*Requirement*:
In the entries that follow, find the line containing "A small constant", then output exactly every line from the first through that one.

==== Data records ====

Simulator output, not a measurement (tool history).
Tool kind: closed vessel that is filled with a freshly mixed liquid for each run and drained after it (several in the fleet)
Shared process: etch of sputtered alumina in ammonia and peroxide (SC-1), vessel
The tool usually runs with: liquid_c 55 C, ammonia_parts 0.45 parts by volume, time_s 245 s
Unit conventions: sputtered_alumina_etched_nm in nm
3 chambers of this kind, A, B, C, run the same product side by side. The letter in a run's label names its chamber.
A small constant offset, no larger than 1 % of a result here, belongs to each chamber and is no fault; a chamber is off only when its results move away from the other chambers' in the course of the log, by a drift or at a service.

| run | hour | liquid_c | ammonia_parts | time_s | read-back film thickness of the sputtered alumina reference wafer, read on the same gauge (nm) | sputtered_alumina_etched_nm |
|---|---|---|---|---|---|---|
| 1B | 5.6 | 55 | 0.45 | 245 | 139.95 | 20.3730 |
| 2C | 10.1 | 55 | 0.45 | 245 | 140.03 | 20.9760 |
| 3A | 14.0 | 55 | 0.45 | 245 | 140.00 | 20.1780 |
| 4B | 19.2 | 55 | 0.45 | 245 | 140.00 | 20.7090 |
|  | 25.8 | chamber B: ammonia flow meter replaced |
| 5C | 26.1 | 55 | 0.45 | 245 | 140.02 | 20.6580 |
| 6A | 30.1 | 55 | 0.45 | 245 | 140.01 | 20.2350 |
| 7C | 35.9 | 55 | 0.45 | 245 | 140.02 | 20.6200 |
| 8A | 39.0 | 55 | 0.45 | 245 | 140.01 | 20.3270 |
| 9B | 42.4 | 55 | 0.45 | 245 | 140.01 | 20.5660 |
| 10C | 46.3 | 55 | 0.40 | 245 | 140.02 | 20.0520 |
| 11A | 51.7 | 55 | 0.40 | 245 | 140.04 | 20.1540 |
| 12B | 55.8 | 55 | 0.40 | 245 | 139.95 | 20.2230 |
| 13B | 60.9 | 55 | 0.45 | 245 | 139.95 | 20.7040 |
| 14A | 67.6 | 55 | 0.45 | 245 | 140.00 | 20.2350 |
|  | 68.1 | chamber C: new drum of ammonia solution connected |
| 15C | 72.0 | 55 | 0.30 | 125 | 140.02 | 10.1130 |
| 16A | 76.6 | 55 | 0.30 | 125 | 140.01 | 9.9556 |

====

*Worked solution*:
Simulator output, not a measurement (tool history).
Tool kind: closed vessel that is filled with a freshly mixed liquid for each run and drained after it (several in the fleet)
Shared process: etch of sputtered alumina in ammonia and peroxide (SC-1), vessel
The tool usually runs with: liquid_c 55 C, ammonia_parts 0.45 parts by volume, time_s 245 s
Unit conventions: sputtered_alumina_etched_nm in nm
3 chambers of this kind, A, B, C, run the same product side by side. The letter in a run's label names its chamber.
A small constant offset, no larger than 1 % of a result here, belongs to each chamber and is no fault; a chamber is off only when its results move away from the other chambers' in the course of the log, by a drift or at a service.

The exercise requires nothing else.